# # #

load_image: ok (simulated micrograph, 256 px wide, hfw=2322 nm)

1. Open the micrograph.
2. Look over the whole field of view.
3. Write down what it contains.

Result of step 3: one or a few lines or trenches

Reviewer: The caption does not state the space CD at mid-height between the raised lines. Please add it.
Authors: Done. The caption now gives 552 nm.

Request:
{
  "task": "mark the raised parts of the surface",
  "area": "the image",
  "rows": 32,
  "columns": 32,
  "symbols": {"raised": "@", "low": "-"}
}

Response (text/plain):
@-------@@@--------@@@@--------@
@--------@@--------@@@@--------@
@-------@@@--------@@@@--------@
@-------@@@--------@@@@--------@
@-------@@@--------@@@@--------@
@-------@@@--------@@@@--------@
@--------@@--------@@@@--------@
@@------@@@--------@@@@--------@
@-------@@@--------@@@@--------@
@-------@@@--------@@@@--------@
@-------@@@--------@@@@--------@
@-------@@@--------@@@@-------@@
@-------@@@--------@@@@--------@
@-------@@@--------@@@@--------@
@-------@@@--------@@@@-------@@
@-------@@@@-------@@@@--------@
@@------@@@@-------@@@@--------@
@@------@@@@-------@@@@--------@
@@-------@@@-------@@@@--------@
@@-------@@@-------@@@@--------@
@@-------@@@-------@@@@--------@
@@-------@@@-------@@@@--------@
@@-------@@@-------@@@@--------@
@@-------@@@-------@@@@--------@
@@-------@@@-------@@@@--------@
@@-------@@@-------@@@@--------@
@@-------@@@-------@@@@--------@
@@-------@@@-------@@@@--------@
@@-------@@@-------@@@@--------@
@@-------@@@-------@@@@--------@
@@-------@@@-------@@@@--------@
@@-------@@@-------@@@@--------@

# # #

- REQUIRED ACTION
Your task is to set down again, exactly, every line from the beginning of the listing through the line with "Result of step".

- EXERCISE OUTPUT
load_image: ok (simulated micrograph, 256 px wide, hfw=2322 nm)

1. Open the micrograph.
2. Look over the whole field of view.
3. Write down what it contains.

Result of step 3: one or a few lines or trenches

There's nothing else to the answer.